--- WORK ORDER ---
Nothing but the lines from the start of the records through the line that contains "(*) after a" is to be copied, and each is to be copied exactly.

--- EXCERPTED DATA ---
= Beginning of Section =
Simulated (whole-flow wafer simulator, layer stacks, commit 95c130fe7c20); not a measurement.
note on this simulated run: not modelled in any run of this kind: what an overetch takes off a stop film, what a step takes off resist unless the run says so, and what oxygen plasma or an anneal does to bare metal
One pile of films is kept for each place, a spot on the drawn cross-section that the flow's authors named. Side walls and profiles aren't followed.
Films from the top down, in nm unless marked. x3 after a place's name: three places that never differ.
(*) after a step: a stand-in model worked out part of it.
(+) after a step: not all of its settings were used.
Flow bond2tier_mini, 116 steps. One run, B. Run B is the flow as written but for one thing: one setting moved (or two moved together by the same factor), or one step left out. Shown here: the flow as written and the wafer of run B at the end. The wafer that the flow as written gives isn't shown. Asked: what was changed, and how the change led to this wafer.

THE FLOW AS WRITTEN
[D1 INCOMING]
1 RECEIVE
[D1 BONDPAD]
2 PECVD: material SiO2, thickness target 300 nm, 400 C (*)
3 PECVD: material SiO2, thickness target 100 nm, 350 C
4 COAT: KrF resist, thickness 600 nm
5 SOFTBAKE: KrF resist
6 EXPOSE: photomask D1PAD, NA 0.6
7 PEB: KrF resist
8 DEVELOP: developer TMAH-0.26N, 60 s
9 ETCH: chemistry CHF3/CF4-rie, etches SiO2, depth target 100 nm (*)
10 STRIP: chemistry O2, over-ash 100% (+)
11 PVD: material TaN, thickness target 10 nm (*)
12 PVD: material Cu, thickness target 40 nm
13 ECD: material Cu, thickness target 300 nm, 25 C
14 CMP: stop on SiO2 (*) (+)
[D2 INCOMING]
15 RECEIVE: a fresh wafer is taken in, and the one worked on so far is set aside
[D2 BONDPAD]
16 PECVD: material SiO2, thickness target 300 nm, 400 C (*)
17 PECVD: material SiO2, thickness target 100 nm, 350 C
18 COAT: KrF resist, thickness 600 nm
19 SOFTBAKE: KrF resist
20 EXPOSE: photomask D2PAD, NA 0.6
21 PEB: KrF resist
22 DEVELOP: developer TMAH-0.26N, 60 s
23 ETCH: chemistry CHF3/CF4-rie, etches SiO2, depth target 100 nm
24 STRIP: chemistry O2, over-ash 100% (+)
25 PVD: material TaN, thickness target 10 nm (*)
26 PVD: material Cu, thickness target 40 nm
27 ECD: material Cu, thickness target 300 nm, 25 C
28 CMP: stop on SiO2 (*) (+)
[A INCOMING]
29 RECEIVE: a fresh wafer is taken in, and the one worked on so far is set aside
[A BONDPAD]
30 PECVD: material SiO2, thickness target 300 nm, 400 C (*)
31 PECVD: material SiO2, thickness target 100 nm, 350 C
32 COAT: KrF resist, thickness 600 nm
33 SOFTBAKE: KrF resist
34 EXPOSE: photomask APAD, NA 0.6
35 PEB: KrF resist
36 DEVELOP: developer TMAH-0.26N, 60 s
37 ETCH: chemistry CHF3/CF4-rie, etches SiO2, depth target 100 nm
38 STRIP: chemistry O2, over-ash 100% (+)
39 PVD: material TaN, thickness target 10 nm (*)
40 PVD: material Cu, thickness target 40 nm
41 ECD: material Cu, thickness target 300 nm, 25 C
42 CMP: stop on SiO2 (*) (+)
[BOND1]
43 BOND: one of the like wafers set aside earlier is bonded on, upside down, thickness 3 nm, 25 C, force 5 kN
= End of Section =

--- EXERCISE RESPONSE ---
Simulated (whole-flow wafer simulator, layer stacks, commit 95c130fe7c20); not a measurement.
note on this simulated run: not modelled in any run of this kind: what an overetch takes off a stop film, what a step takes off resist unless the run says so, and what oxygen plasma or an anneal does to bare metal
One pile of films is kept for each place, a spot on the drawn cross-section that the flow's authors named. Side walls and profiles aren't followed.
Films from the top down, in nm unless marked. x3 after a place's name: three places that never differ.
(*) after a step: a stand-in model worked out part of it.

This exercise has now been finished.